[Start of section]

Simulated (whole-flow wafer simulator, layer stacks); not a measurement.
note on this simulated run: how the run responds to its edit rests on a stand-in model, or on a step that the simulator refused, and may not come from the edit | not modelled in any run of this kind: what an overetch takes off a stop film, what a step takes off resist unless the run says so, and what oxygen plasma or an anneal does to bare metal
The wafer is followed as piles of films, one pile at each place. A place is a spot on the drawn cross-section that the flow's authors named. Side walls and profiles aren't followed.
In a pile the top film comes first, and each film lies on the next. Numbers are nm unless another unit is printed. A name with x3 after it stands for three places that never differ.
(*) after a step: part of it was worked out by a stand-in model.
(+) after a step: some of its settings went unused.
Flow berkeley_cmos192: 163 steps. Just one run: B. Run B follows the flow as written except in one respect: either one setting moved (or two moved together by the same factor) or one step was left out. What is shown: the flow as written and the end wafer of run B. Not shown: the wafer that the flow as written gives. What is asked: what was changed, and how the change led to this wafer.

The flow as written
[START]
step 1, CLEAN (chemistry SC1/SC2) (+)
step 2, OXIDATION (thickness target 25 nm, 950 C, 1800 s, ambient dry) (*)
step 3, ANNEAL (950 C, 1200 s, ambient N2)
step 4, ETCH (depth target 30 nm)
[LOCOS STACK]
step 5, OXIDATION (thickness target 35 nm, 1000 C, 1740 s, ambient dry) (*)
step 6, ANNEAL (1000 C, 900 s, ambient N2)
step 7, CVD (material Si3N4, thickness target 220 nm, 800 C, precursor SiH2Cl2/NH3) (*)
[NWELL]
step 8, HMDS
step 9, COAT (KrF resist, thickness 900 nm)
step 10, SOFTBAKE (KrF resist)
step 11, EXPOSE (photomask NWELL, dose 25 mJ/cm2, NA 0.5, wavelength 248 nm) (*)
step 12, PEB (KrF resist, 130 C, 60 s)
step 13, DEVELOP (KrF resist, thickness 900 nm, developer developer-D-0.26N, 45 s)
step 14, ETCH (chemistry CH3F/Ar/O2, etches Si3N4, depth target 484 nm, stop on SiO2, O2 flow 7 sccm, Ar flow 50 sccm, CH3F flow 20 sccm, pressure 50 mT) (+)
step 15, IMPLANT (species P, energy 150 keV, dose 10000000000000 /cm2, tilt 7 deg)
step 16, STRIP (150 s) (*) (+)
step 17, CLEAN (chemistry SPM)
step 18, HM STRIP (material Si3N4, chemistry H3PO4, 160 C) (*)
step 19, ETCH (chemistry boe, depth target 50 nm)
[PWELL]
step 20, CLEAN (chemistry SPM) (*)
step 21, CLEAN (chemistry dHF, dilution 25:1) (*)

[End of section]

Work order:
Give an exact copy of the lines above, from the top of the records to the line that contains "(+) after a", taking in both ends.

Worked solution:
Simulated (whole-flow wafer simulator, layer stacks); not a measurement.
note on this simulated run: how the run responds to its edit rests on a stand-in model, or on a step that the simulator refused, and may not come from the edit | not modelled in any run of this kind: what an overetch takes off a stop film, what a step takes off resist unless the run says so, and what oxygen plasma or an anneal does to bare metal
The wafer is followed as piles of films, one pile at each place. A place is a spot on the drawn cross-section that the flow's authors named. Side walls and profiles aren't followed.
In a pile the top film comes first, and each film lies on the next. Numbers are nm unless another unit is printed. A name with x3 after it stands for three places that never differ.
(*) after a step: part of it was worked out by a stand-in model.
(+) after a step: some of its settings went unused.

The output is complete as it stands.